• _Activity_
Take the listing below and print exactly the lines starting at the line containing "Reply: We agree. The text now gives a value of 563" and ending at the line containing "1. Look at the middle quarter of the image.", both ends included, and no others.

• _Data under study_
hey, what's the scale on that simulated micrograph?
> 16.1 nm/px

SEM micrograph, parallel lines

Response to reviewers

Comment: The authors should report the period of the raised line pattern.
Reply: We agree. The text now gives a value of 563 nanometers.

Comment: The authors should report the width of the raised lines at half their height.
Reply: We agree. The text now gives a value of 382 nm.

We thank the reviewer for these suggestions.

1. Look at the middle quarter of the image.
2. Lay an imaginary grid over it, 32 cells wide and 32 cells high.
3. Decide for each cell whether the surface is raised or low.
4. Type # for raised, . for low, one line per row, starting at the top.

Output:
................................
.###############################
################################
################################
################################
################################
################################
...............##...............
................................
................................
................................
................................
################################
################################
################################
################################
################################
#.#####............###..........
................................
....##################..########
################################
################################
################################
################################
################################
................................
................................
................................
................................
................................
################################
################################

• _Worked solution_
Reply: We agree. The text now gives a value of 563 nanometers.

Comment: The authors should report the width of the raised lines at half their height.
Reply: We agree. The text now gives a value of 382 nm.

We thank the reviewer for these suggestions.

1. Look at the middle quarter of the image.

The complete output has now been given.